Provided data:
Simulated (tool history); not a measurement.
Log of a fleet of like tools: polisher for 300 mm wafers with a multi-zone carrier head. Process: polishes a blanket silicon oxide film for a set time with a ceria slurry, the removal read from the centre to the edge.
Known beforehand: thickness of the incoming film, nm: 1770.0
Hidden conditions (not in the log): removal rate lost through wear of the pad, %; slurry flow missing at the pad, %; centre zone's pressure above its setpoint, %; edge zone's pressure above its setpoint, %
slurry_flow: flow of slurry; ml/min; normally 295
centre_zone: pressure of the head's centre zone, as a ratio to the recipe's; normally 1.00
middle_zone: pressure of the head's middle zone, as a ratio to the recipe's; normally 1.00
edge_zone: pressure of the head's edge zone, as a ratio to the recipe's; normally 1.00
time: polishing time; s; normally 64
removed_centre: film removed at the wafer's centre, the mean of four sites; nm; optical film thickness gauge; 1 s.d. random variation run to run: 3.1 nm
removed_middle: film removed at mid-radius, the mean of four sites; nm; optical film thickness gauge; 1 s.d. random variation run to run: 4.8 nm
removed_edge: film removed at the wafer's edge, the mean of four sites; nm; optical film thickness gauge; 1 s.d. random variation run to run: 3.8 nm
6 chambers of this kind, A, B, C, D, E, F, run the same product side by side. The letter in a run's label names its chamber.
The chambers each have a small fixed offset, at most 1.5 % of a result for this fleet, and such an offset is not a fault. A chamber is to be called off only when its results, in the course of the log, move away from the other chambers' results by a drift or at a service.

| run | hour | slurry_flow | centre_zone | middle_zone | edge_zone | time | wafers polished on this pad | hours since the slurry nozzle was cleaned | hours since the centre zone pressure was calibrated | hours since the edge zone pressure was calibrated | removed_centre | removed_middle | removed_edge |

Required action: Please output the complete listing without any alteration.

Worked solution:
Simulated (tool history); not a measurement.
Log of a fleet of like tools: polisher for 300 mm wafers with a multi-zone carrier head. Process: polishes a blanket silicon oxide film for a set time with a ceria slurry, the removal read from the centre to the edge.
Known beforehand: thickness of the incoming film, nm: 1770.0
Hidden conditions (not in the log): removal rate lost through wear of the pad, %; slurry flow missing at the pad, %; centre zone's pressure above its setpoint, %; edge zone's pressure above its setpoint, %
slurry_flow: flow of slurry; ml/min; normally 295
centre_zone: pressure of the head's centre zone, as a ratio to the recipe's; normally 1.00
middle_zone: pressure of the head's middle zone, as a ratio to the recipe's; normally 1.00
edge_zone: pressure of the head's edge zone, as a ratio to the recipe's; normally 1.00
time: polishing time; s; normally 64
removed_centre: film removed at the wafer's centre, the mean of four sites; nm; optical film thickness gauge; 1 s.d. random variation run to run: 3.1 nm
removed_middle: film removed at mid-radius, the mean of four sites; nm; optical film thickness gauge; 1 s.d. random variation run to run: 4.8 nm
removed_edge: film removed at the wafer's edge, the mean of four sites; nm; optical film thickness gauge; 1 s.d. random variation run to run: 3.8 nm
6 chambers of this kind, A, B, C, D, E, F, run the same product side by side. The letter in a run's label names its chamber.
The chambers each have a small fixed offset, at most 1.5 % of a result for this fleet, and such an offset is not a fault. A chamber is to be called off only when its results, in the course of the log, move away from the other chambers' results by a drift or at a service.

| run | hour | slurry_flow | centre_zone | middle_zone | edge_zone | time | wafers polished on this pad | hours since the slurry nozzle was cleaned | hours since the centre zone pressure was calibrated | hours since the edge zone pressure was calibrated | removed_centre | removed_middle | removed_edge |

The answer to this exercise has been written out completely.